◆ ASSIGNED TASK ◆
The data are to be restated in full, exactly as presented.

◆ PROVIDED INFORMATION ◆
################

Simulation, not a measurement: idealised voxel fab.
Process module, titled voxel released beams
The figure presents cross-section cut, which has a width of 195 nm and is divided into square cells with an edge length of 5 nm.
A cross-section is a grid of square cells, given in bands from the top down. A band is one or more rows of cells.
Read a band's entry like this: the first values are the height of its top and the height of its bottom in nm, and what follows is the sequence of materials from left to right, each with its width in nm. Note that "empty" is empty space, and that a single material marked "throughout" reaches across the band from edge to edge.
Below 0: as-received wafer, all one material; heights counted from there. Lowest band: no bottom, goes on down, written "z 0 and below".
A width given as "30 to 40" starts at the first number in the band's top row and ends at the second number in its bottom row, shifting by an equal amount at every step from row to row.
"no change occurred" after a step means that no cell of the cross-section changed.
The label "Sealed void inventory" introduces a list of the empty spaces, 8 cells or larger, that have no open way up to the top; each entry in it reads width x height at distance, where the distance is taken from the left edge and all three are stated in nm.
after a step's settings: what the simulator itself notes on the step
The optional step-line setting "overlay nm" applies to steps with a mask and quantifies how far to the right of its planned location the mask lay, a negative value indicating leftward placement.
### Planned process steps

################

◆ TASK ANSWER ◆
Simulation, not a measurement: idealised voxel fab.
Process module, titled voxel released beams
The figure presents cross-section cut, which has a width of 195 nm and is divided into square cells with an edge length of 5 nm.
A cross-section is a grid of square cells, given in bands from the top down. A band is one or more rows of cells.
Read a band's entry like this: the first values are the height of its top and the height of its bottom in nm, and what follows is the sequence of materials from left to right, each with its width in nm. Note that "empty" is empty space, and that a single material marked "throughout" reaches across the band from edge to edge.
Below 0: as-received wafer, all one material; heights counted from there. Lowest band: no bottom, goes on down, written "z 0 and below".
A width given as "30 to 40" starts at the first number in the band's top row and ends at the second number in its bottom row, shifting by an equal amount at every step from row to row.
"no change occurred" after a step means that no cell of the cross-section changed.
The label "Sealed void inventory" introduces a list of the empty spaces, 8 cells or larger, that have no open way up to the top; each entry in it reads width x height at distance, where the distance is taken from the left edge and all three are stated in nm.
after a step's settings: what the simulator itself notes on the step
The optional step-line setting "overlay nm" applies to steps with a mask and quantifies how far to the right of its planned location the mask lay, a negative value indicating leftward placement.
### Planned process steps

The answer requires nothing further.